*** Begin section ***

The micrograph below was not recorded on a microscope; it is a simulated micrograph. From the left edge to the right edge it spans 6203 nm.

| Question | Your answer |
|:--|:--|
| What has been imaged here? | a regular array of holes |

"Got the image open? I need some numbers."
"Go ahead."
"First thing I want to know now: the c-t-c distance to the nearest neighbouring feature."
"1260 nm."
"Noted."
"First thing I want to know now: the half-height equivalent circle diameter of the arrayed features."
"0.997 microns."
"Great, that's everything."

*** End section ***

REQUIREMENT: From beginning to end, the data must be duplicated exactly.

YOUR RESPONSE:
The micrograph below was not recorded on a microscope; it is a simulated micrograph. From the left edge to the right edge it spans 6203 nm.

| Question | Your answer |
|:--|:--|
| What has been imaged here? | a regular array of holes |

"Got the image open? I need some numbers."
"Go ahead."
"First thing I want to know now: the c-t-c distance to the nearest neighbouring feature."
"1260 nm."
"Noted."
"First thing I want to know now: the half-height equivalent circle diameter of the arrayed features."
"0.997 microns."
"Great, that's everything."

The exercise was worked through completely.